>>>

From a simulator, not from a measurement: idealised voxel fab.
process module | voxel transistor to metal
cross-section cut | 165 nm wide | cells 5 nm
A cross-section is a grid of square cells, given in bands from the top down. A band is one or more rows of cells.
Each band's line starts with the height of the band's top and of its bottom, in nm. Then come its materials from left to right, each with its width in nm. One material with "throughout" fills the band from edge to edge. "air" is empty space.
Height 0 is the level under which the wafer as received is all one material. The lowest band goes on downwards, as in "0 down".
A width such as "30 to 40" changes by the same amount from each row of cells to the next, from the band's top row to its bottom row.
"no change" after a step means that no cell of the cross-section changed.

<<<

→ Required action
Nothing in the material above may be skipped, so reproduce it all exactly.

→ Written answer
From a simulator, not from a measurement: idealised voxel fab.
process module | voxel transistor to metal
cross-section cut | 165 nm wide | cells 5 nm
A cross-section is a grid of square cells, given in bands from the top down. A band is one or more rows of cells.
Each band's line starts with the height of the band's top and of its bottom, in nm. Then come its materials from left to right, each with its width in nm. One material with "throughout" fills the band from edge to edge. "air" is empty space.
Height 0 is the level under which the wafer as received is all one material. The lowest band goes on downwards, as in "0 down".
A width such as "30 to 40" changes by the same amount from each row of cells to the next, from the band's top row to its bottom row.
"no change" after a step means that no cell of the cross-section changed.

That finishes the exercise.